DATA PROVIDED>
== Segment start ==

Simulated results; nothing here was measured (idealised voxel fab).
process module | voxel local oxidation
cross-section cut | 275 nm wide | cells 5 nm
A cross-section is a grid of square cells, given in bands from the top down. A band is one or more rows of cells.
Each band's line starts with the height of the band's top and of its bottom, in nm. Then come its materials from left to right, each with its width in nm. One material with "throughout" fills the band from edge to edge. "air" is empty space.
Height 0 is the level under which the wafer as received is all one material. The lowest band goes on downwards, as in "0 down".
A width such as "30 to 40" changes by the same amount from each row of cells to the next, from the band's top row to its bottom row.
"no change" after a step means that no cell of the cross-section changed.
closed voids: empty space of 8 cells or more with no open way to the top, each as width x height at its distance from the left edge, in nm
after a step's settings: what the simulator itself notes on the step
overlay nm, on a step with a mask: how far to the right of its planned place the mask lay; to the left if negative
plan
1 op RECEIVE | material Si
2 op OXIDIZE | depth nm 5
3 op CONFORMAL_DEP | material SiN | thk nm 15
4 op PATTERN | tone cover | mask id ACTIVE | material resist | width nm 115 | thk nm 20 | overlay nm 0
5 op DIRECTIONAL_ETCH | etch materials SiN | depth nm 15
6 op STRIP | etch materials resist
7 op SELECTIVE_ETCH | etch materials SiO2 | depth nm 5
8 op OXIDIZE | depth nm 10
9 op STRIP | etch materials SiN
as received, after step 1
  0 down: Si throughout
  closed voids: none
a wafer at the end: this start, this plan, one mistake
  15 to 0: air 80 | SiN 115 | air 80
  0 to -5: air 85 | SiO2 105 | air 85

== Segment end ==

The full data, transcribed without change, is the expected answer.

YOUR SOLUTION>
Simulated results; nothing here was measured (idealised voxel fab).
process module | voxel local oxidation
cross-section cut | 275 nm wide | cells 5 nm
A cross-section is a grid of square cells, given in bands from the top down. A band is one or more rows of cells.
Each band's line starts with the height of the band's top and of its bottom, in nm. Then come its materials from left to right, each with its width in nm. One material with "throughout" fills the band from edge to edge. "air" is empty space.
Height 0 is the level under which the wafer as received is all one material. The lowest band goes on downwards, as in "0 down".
A width such as "30 to 40" changes by the same amount from each row of cells to the next, from the band's top row to its bottom row.
"no change" after a step means that no cell of the cross-section changed.
closed voids: empty space of 8 cells or more with no open way to the top, each as width x height at its distance from the left edge, in nm
after a step's settings: what the simulator itself notes on the step
overlay nm, on a step with a mask: how far to the right of its planned place the mask lay; to the left if negative
plan
1 op RECEIVE | material Si
2 op OXIDIZE | depth nm 5
3 op CONFORMAL_DEP | material SiN | thk nm 15
4 op PATTERN | tone cover | mask id ACTIVE | material resist | width nm 115 | thk nm 20 | overlay nm 0
5 op DIRECTIONAL_ETCH | etch materials SiN | depth nm 15
6 op STRIP | etch materials resist
7 op SELECTIVE_ETCH | etch materials SiO2 | depth nm 5
8 op OXIDIZE | depth nm 10
9 op STRIP | etch materials SiN
as received, after step 1
  0 down: Si throughout
  closed voids: none
a wafer at the end: this start, this plan, one mistake
  15 to 0: air 80 | SiN 115 | air 80
  0 to -5: air 85 | SiO2 105 | air 85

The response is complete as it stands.